> _WORK ITEM_: Start at the first line of the material below and retype each line through the one containing "Wherever a step", exactly.

==== LISTED ENTRIES ====

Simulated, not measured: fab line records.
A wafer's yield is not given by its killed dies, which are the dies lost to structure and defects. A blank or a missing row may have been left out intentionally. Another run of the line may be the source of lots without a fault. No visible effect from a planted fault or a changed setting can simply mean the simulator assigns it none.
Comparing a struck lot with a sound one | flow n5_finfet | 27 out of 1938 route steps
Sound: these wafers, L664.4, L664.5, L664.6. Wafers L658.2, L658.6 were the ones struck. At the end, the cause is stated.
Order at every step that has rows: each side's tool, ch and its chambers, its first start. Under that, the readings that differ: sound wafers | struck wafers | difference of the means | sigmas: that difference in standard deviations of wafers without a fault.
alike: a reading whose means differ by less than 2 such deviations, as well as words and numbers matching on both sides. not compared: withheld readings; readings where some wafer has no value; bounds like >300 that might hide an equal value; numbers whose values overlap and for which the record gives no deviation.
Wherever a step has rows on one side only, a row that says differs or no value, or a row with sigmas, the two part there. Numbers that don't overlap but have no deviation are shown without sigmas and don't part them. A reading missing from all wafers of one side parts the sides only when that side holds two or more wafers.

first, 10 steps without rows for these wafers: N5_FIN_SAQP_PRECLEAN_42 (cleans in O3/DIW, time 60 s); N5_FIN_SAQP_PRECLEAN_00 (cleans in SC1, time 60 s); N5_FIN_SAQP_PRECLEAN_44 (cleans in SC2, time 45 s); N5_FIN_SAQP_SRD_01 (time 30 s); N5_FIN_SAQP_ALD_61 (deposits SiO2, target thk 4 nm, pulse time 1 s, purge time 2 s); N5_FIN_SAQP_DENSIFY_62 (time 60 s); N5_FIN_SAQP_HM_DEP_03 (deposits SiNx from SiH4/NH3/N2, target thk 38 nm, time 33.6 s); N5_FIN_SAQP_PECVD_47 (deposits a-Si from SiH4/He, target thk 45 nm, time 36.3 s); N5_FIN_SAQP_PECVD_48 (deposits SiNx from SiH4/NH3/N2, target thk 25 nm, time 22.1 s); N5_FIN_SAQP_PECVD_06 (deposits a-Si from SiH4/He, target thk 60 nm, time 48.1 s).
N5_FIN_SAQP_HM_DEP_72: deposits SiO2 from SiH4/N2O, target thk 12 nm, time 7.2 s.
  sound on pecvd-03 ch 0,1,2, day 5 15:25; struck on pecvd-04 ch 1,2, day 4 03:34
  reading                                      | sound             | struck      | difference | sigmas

====

> _ANSWER AREA_:
Simulated, not measured: fab line records.
A wafer's yield is not given by its killed dies, which are the dies lost to structure and defects. A blank or a missing row may have been left out intentionally. Another run of the line may be the source of lots without a fault. No visible effect from a planted fault or a changed setting can simply mean the simulator assigns it none.
Comparing a struck lot with a sound one | flow n5_finfet | 27 out of 1938 route steps
Sound: these wafers, L664.4, L664.5, L664.6. Wafers L658.2, L658.6 were the ones struck. At the end, the cause is stated.
Order at every step that has rows: each side's tool, ch and its chambers, its first start. Under that, the readings that differ: sound wafers | struck wafers | difference of the means | sigmas: that difference in standard deviations of wafers without a fault.
alike: a reading whose means differ by less than 2 such deviations, as well as words and numbers matching on both sides. not compared: withheld readings; readings where some wafer has no value; bounds like >300 that might hide an equal value; numbers whose values overlap and for which the record gives no deviation.
Wherever a step has rows on one side only, a row that says differs or no value, or a row with sigmas, the two part there. Numbers that don't overlap but have no deviation are shown without sigmas and don't part them. A reading missing from all wafers of one side parts the sides only when that side holds two or more wafers.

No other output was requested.